Up to and including the line with "QUIZ: READ THE STACK", please set down the entries below exactly, starting from the first line.

Provided information Block Start

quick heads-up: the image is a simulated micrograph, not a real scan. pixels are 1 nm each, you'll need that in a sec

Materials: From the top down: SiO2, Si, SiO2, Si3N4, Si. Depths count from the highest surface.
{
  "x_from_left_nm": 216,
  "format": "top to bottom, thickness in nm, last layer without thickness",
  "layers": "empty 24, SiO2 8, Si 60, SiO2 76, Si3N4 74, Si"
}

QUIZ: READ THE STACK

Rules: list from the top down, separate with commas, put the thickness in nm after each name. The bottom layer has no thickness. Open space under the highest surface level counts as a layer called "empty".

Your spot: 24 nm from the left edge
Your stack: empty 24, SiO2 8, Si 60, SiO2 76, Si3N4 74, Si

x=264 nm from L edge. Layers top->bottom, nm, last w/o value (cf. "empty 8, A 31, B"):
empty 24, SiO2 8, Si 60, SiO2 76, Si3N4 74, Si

Provided information Block End

Answer box
quick heads-up: the image is a simulated micrograph, not a real scan. pixels are 1 nm each, you'll need that in a sec

Materials: From the top down: SiO2, Si, SiO2, Si3N4, Si. Depths count from the highest surface.
{
  "x_from_left_nm": 216,
  "format": "top to bottom, thickness in nm, last layer without thickness",
  "layers": "empty 24, SiO2 8, Si 60, SiO2 76, Si3N4 74, Si"
}

QUIZ: READ THE STACK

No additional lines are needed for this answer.